*-*-*

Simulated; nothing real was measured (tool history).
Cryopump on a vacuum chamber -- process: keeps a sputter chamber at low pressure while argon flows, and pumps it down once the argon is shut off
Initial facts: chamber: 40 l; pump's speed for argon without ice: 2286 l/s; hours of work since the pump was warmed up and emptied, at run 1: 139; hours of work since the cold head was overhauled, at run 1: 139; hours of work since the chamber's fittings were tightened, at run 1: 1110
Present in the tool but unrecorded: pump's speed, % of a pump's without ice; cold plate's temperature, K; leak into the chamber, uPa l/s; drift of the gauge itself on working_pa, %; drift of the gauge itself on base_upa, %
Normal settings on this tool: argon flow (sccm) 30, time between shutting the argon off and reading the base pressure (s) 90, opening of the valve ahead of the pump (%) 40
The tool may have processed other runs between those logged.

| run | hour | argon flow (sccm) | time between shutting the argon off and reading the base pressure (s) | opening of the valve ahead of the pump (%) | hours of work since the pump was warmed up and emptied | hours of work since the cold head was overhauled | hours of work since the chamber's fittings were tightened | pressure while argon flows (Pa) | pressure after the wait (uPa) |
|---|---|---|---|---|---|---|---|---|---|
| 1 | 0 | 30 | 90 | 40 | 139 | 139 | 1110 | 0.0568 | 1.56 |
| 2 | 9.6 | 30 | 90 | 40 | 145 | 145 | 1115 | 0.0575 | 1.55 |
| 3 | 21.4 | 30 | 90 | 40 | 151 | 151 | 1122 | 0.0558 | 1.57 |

*-*-*

Work item = Give the data again, exactly as it appears above.

Written reply =
Simulated; nothing real was measured (tool history).
Cryopump on a vacuum chamber -- process: keeps a sputter chamber at low pressure while argon flows, and pumps it down once the argon is shut off
Initial facts: chamber: 40 l; pump's speed for argon without ice: 2286 l/s; hours of work since the pump was warmed up and emptied, at run 1: 139; hours of work since the cold head was overhauled, at run 1: 139; hours of work since the chamber's fittings were tightened, at run 1: 1110
Present in the tool but unrecorded: pump's speed, % of a pump's without ice; cold plate's temperature, K; leak into the chamber, uPa l/s; drift of the gauge itself on working_pa, %; drift of the gauge itself on base_upa, %
Normal settings on this tool: argon flow (sccm) 30, time between shutting the argon off and reading the base pressure (s) 90, opening of the valve ahead of the pump (%) 40
The tool may have processed other runs between those logged.

| run | hour | argon flow (sccm) | time between shutting the argon off and reading the base pressure (s) | opening of the valve ahead of the pump (%) | hours of work since the pump was warmed up and emptied | hours of work since the cold head was overhauled | hours of work since the chamber's fittings were tightened | pressure while argon flows (Pa) | pressure after the wait (uPa) |
|---|---|---|---|---|---|---|---|---|---|
| 1 | 0 | 30 | 90 | 40 | 139 | 139 | 1110 | 0.0568 | 1.56 |
| 2 | 9.6 | 30 | 90 | 40 | 145 | 145 | 1115 | 0.0575 | 1.55 |
| 3 | 21.4 | 30 | 90 | 40 | 151 | 151 | 1122 | 0.0558 | 1.57 |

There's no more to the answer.